■ Requirement
The first line of the entries below, the line containing "after a step's", and every line between them should be repeated exactly, and nothing else.

============

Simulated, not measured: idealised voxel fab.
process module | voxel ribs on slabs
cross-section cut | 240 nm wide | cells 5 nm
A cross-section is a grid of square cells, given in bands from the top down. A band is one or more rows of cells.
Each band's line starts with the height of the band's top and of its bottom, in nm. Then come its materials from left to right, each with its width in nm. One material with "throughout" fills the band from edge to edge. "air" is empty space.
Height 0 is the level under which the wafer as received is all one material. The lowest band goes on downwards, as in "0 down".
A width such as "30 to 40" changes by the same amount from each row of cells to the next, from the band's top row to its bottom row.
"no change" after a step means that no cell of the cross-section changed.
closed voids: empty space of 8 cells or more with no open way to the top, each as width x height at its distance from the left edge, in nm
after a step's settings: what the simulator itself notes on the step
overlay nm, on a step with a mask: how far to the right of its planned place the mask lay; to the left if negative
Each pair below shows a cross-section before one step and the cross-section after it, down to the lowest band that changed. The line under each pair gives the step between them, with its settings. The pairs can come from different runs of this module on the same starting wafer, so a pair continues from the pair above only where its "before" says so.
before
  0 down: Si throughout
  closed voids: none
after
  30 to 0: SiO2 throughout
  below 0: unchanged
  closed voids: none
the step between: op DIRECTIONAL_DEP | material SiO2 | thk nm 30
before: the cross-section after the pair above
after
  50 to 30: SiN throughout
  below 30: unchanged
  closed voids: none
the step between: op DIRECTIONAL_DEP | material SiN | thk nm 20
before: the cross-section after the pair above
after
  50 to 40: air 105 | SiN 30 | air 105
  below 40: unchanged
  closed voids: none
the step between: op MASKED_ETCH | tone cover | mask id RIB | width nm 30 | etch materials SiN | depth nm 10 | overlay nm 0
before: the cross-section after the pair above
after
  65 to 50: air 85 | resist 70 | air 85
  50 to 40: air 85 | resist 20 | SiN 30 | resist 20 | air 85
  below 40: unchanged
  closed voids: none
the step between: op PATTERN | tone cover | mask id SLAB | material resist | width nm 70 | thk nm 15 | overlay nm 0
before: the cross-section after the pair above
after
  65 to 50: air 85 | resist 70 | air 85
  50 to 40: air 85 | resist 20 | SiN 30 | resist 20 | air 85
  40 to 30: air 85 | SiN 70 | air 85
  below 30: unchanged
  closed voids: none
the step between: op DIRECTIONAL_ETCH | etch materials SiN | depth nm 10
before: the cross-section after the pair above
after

============

■ Expected answer
Simulated, not measured: idealised voxel fab.
process module | voxel ribs on slabs
cross-section cut | 240 nm wide | cells 5 nm
A cross-section is a grid of square cells, given in bands from the top down. A band is one or more rows of cells.
Each band's line starts with the height of the band's top and of its bottom, in nm. Then come its materials from left to right, each with its width in nm. One material with "throughout" fills the band from edge to edge. "air" is empty space.
Height 0 is the level under which the wafer as received is all one material. The lowest band goes on downwards, as in "0 down".
A width such as "30 to 40" changes by the same amount from each row of cells to the next, from the band's top row to its bottom row.
"no change" after a step means that no cell of the cross-section changed.
closed voids: empty space of 8 cells or more with no open way to the top, each as width x height at its distance from the left edge, in nm
after a step's settings: what the simulator itself notes on the step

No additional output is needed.